§ Brief
Write every record out again exactly as given.

§ Record excerpts
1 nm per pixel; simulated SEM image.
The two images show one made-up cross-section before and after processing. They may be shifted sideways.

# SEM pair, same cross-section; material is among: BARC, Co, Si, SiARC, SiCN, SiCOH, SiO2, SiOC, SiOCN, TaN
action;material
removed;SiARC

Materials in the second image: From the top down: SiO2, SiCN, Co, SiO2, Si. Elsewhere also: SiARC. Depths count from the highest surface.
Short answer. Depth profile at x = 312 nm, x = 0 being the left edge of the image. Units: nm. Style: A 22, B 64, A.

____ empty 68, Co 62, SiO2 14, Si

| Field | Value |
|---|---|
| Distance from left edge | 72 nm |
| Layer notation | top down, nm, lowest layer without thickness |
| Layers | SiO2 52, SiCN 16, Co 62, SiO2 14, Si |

§ Result
1 nm per pixel; simulated SEM image.
The two images show one made-up cross-section before and after processing. They may be shifted sideways.

# SEM pair, same cross-section; material is among: BARC, Co, Si, SiARC, SiCN, SiCOH, SiO2, SiOC, SiOCN, TaN
action;material
removed;SiARC

Materials in the second image: From the top down: SiO2, SiCN, Co, SiO2, Si. Elsewhere also: SiARC. Depths count from the highest surface.
Short answer. Depth profile at x = 312 nm, x = 0 being the left edge of the image. Units: nm. Style: A 22, B 64, A.

____ empty 68, Co 62, SiO2 14, Si

| Field | Value |
|---|---|
| Distance from left edge | 72 nm |
| Layer notation | top down, nm, lowest layer without thickness |
| Layers | SiO2 52, SiCN 16, Co 62, SiO2 14, Si |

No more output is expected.